◆ WORK TASK ◆
Copy the lines below exactly. Start at the first and finish with the line containing "(+) after a".

◆ RAW DATA ◆
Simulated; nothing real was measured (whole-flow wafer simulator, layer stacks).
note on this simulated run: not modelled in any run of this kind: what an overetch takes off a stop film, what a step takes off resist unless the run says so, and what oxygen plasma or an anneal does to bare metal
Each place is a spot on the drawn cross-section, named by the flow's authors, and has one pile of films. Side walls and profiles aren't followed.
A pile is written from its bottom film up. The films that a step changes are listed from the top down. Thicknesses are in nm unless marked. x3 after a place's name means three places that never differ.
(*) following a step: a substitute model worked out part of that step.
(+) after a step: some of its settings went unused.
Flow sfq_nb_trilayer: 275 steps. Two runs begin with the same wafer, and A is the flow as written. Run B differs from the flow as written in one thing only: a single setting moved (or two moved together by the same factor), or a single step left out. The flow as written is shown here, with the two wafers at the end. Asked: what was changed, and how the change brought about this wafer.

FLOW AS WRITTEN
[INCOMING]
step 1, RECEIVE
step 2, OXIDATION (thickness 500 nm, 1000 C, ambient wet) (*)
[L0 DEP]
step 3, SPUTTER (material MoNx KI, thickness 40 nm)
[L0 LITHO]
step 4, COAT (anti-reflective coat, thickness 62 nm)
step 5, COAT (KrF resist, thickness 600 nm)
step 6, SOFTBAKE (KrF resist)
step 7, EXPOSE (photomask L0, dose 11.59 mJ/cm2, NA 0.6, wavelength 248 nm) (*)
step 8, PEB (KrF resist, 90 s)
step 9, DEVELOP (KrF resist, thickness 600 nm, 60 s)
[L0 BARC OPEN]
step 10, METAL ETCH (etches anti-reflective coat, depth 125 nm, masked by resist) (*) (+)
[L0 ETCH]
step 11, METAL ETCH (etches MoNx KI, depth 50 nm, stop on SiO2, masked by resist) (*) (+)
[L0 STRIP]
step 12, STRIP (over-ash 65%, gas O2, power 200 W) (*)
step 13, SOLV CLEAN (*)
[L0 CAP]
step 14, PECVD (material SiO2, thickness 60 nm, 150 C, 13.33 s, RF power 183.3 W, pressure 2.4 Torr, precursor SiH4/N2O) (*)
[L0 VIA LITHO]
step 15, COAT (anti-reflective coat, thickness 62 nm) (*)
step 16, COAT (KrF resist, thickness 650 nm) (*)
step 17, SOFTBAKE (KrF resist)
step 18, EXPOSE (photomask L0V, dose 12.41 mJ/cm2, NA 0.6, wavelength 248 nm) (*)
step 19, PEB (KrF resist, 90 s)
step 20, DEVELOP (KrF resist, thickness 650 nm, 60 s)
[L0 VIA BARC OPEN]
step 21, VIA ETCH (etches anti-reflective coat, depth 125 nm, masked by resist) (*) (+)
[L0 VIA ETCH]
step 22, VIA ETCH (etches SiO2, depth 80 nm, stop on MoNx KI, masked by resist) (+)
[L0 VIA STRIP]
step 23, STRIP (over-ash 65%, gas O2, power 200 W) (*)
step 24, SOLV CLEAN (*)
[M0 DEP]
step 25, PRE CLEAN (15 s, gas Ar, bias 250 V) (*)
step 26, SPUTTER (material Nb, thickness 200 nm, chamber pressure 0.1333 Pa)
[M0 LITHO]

◆ EXERCISE OUTPUT ◆
Simulated; nothing real was measured (whole-flow wafer simulator, layer stacks).
note on this simulated run: not modelled in any run of this kind: what an overetch takes off a stop film, what a step takes off resist unless the run says so, and what oxygen plasma or an anneal does to bare metal
Each place is a spot on the drawn cross-section, named by the flow's authors, and has one pile of films. Side walls and profiles aren't followed.
A pile is written from its bottom film up. The films that a step changes are listed from the top down. Thicknesses are in nm unless marked. x3 after a place's name means three places that never differ.
(*) following a step: a substitute model worked out part of that step.
(+) after a step: some of its settings went unused.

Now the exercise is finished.